Work request —
When you reach the line in the listing below that contains "If this micrograph", begin returning lines exactly as written, and stop after the line that contains "Missing number: 1.19". Return no other lines.

━━━━━━━━━━━━━━━━
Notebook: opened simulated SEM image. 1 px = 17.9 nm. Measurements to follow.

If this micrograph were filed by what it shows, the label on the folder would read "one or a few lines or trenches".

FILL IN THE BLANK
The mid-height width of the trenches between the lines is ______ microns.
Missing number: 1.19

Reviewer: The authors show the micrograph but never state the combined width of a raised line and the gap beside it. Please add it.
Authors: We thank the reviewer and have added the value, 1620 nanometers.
━━━━━━━━━━━━━━━━

Written answer —
If this micrograph were filed by what it shows, the label on the folder would read "one or a few lines or trenches".

FILL IN THE BLANK
The mid-height width of the trenches between the lines is ______ microns.
Missing number: 1.19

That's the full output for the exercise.